[[ MATERIAL PROVIDED, beginning ]]
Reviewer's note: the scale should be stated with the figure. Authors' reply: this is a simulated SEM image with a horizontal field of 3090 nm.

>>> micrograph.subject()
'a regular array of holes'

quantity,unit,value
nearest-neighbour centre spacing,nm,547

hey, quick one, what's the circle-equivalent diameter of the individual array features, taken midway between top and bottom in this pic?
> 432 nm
[[ MATERIAL PROVIDED, end ]]

— ASSIGNMENT —
Copy out every record again, letter for letter.

— EXERCISE RESPONSE —
Reviewer's note: the scale should be stated with the figure. Authors' reply: this is a simulated SEM image with a horizontal field of 3090 nm.

>>> micrograph.subject()
'a regular array of holes'

quantity,unit,value
nearest-neighbour centre spacing,nm,547

hey, quick one, what's the circle-equivalent diameter of the individual array features, taken midway between top and bottom in this pic?
> 432 nm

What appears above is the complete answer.